* [REQUIREMENT] For the entries below, the result should be an exact transcription of the lines from the one with "struck on cd-sem-01, day" up to and including the one with "struck on overlay-02, day", and only those.

○ ○ ○

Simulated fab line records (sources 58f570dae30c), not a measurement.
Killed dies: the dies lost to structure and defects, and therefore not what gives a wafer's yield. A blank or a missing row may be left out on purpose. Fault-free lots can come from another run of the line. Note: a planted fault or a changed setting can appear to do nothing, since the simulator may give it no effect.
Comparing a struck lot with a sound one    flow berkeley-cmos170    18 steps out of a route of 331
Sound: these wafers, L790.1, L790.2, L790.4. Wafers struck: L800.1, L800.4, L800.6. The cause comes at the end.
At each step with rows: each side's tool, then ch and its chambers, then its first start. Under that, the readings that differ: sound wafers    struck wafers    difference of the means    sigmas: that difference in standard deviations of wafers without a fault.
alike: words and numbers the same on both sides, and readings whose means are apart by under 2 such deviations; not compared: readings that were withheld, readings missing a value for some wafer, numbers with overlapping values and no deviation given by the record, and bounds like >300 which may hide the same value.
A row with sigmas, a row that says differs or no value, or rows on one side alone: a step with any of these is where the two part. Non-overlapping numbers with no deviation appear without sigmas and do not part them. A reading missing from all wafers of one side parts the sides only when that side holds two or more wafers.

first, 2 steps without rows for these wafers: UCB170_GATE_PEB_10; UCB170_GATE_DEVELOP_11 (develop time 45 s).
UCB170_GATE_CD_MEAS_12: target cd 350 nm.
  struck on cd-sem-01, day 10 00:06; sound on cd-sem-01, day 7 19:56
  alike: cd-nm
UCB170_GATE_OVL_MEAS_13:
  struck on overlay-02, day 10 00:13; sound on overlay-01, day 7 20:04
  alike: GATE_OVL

○ ○ ○

* [WRITTEN ANSWER]
  struck on cd-sem-01, day 10 00:06; sound on cd-sem-01, day 7 19:56
  alike: cd-nm
UCB170_GATE_OVL_MEAS_13:
  struck on overlay-02, day 10 00:13; sound on overlay-01, day 7 20:04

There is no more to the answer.